Segment Open

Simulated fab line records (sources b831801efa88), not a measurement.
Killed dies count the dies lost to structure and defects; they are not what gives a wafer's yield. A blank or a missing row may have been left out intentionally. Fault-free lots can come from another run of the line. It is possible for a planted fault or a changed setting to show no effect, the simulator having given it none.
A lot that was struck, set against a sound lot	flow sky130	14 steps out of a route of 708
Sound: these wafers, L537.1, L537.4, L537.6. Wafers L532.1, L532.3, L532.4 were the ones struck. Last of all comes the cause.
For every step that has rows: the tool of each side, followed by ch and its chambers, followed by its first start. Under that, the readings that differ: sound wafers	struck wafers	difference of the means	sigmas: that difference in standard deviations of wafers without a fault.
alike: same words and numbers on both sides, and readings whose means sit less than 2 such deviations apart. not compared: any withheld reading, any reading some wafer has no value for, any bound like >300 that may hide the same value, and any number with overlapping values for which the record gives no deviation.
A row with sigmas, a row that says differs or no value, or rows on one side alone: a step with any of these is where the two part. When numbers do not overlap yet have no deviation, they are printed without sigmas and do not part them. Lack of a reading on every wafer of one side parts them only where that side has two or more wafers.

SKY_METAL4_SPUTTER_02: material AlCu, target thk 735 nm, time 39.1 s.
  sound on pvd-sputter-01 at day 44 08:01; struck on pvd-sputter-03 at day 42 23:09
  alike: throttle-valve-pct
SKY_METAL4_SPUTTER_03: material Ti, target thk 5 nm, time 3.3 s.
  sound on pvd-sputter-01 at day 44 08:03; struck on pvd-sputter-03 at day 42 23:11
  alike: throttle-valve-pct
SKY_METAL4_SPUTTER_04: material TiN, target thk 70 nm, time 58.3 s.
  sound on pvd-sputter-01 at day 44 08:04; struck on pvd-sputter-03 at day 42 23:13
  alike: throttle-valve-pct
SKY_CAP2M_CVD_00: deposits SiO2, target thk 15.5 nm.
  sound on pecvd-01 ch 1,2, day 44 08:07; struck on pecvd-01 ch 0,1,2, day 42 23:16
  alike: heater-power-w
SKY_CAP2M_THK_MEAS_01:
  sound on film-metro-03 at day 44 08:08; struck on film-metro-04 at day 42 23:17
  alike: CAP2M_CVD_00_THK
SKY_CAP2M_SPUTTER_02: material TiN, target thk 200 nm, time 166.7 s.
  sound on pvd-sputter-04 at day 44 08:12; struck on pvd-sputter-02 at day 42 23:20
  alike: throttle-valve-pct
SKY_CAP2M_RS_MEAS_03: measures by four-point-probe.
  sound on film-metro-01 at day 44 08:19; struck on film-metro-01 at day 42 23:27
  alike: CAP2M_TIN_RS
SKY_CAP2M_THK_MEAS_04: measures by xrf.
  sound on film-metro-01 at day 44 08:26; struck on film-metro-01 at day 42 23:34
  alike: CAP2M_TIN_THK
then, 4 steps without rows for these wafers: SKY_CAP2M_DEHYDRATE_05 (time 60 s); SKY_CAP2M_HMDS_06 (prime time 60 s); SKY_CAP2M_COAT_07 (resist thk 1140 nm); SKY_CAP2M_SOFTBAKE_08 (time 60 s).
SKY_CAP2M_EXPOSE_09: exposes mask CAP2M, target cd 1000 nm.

Segment Closed

WORK ITEM ->
When you reach the line that contains "For every step", stop; that line and every line before it, from the very first line of the data, should be restated word for word.

EXERCISE RESULT ->
Simulated fab line records (sources b831801efa88), not a measurement.
Killed dies count the dies lost to structure and defects; they are not what gives a wafer's yield. A blank or a missing row may have been left out intentionally. Fault-free lots can come from another run of the line. It is possible for a planted fault or a changed setting to show no effect, the simulator having given it none.
A lot that was struck, set against a sound lot	flow sky130	14 steps out of a route of 708
Sound: these wafers, L537.1, L537.4, L537.6. Wafers L532.1, L532.3, L532.4 were the ones struck. Last of all comes the cause.
For every step that has rows: the tool of each side, followed by ch and its chambers, followed by its first start. Under that, the readings that differ: sound wafers	struck wafers	difference of the means	sigmas: that difference in standard deviations of wafers without a fault.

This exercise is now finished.